- **BRIEF**: The lines to repeat are those below from the one containing "Process run on" down to the one containing "B1: reference wafer", both included; reproduce them exactly and nothing else.

- **EXTRACTED ENTRIES**:
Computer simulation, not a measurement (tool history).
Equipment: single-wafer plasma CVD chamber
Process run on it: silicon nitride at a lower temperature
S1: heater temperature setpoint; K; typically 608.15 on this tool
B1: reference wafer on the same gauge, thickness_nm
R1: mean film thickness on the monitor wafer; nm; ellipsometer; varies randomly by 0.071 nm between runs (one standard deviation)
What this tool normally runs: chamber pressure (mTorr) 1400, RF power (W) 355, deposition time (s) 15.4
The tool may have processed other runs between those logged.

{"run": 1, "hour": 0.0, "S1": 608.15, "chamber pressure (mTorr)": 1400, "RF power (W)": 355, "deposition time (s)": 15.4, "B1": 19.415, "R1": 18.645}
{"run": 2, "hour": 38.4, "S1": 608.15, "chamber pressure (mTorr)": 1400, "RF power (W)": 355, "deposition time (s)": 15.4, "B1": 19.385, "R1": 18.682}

- **RESPONSE BOX**:
Process run on it: silicon nitride at a lower temperature
S1: heater temperature setpoint; K; typically 608.15 on this tool
B1: reference wafer on the same gauge, thickness_nm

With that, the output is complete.